Work item:
Output the data word for word. Begin at its first line and end at the line with "Finding: 282 nanometres".

Provided data:
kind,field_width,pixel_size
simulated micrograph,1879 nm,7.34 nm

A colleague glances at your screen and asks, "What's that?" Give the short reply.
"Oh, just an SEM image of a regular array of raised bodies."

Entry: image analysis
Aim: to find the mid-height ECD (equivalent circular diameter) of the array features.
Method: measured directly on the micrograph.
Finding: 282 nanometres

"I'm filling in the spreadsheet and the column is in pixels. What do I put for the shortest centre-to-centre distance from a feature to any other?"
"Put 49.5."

Answer box:
kind,field_width,pixel_size
simulated micrograph,1879 nm,7.34 nm

A colleague glances at your screen and asks, "What's that?" Give the short reply.
"Oh, just an SEM image of a regular array of raised bodies."

Entry: image analysis
Aim: to find the mid-height ECD (equivalent circular diameter) of the array features.
Method: measured directly on the micrograph.
Finding: 282 nanometres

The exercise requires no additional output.